Record excerpts below:

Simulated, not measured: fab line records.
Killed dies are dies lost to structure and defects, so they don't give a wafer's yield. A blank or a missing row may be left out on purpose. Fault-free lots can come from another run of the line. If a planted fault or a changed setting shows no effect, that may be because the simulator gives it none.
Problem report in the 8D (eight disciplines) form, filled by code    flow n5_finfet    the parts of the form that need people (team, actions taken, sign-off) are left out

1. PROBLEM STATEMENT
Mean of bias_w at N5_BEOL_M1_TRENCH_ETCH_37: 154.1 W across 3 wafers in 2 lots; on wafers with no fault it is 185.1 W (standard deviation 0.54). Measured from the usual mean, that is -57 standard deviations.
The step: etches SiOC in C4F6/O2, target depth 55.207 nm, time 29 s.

End of Record excerpts.

Required action: Taking the material above, extract exactly and only the lines from the line with "Problem report in" to the line with "Mean of bias_w", inclusive of both.

Worked solution:
Problem report in the 8D (eight disciplines) form, filled by code    flow n5_finfet    the parts of the form that need people (team, actions taken, sign-off) are left out

1. PROBLEM STATEMENT
Mean of bias_w at N5_BEOL_M1_TRENCH_ETCH_37: 154.1 W across 3 wafers in 2 lots; on wafers with no fault it is 185.1 W (standard deviation 0.54). Measured from the usual mean, that is -57 standard deviations.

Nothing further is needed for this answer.